→ **Assigned task**: Would you give the entries below again in full, exactly as they stand?

*** Block opens ***

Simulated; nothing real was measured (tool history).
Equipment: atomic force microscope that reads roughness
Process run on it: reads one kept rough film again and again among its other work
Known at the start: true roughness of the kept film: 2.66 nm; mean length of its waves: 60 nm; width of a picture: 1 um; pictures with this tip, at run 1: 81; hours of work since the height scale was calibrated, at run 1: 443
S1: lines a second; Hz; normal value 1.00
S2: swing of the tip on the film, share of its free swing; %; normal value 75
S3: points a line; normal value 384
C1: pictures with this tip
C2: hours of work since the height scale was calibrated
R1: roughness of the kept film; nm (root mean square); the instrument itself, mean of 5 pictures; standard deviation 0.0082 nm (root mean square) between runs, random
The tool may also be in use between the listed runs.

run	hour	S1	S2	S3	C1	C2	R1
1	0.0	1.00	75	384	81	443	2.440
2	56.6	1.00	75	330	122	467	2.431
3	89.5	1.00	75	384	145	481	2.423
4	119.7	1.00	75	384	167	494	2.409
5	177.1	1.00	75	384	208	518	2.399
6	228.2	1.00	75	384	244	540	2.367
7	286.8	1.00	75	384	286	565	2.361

*** Block closes ***

→ **Worked solution**:
Simulated; nothing real was measured (tool history).
Equipment: atomic force microscope that reads roughness
Process run on it: reads one kept rough film again and again among its other work
Known at the start: true roughness of the kept film: 2.66 nm; mean length of its waves: 60 nm; width of a picture: 1 um; pictures with this tip, at run 1: 81; hours of work since the height scale was calibrated, at run 1: 443
S1: lines a second; Hz; normal value 1.00
S2: swing of the tip on the film, share of its free swing; %; normal value 75
S3: points a line; normal value 384
C1: pictures with this tip
C2: hours of work since the height scale was calibrated
R1: roughness of the kept film; nm (root mean square); the instrument itself, mean of 5 pictures; standard deviation 0.0082 nm (root mean square) between runs, random
The tool may also be in use between the listed runs.

run	hour	S1	S2	S3	C1	C2	R1
1	0.0	1.00	75	384	81	443	2.440
2	56.6	1.00	75	330	122	467	2.431
3	89.5	1.00	75	384	145	481	2.423
4	119.7	1.00	75	384	167	494	2.409
5	177.1	1.00	75	384	208	518	2.399
6	228.2	1.00	75	384	244	540	2.367
7	286.8	1.00	75	384	286	565	2.361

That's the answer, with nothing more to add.